◆ Task item: Make an exact copy of every entry.

◆ Information given:
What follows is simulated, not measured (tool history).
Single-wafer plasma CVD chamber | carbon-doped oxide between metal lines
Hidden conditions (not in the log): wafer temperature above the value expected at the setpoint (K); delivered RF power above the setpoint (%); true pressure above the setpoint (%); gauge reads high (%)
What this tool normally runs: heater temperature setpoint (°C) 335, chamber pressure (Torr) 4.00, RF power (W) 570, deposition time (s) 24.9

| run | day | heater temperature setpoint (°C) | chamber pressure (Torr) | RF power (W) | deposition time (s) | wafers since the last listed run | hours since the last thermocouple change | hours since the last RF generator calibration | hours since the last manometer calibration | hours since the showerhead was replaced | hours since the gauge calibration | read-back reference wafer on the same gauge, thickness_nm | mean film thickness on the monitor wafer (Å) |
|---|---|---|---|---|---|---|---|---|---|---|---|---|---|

◆ Response area:
What follows is simulated, not measured (tool history).
Single-wafer plasma CVD chamber | carbon-doped oxide between metal lines
Hidden conditions (not in the log): wafer temperature above the value expected at the setpoint (K); delivered RF power above the setpoint (%); true pressure above the setpoint (%); gauge reads high (%)
What this tool normally runs: heater temperature setpoint (°C) 335, chamber pressure (Torr) 4.00, RF power (W) 570, deposition time (s) 24.9

| run | day | heater temperature setpoint (°C) | chamber pressure (Torr) | RF power (W) | deposition time (s) | wafers since the last listed run | hours since the last thermocouple change | hours since the last RF generator calibration | hours since the last manometer calibration | hours since the showerhead was replaced | hours since the gauge calibration | read-back reference wafer on the same gauge, thickness_nm | mean film thickness on the monitor wafer (Å) |
|---|---|---|---|---|---|---|---|---|---|---|---|---|---|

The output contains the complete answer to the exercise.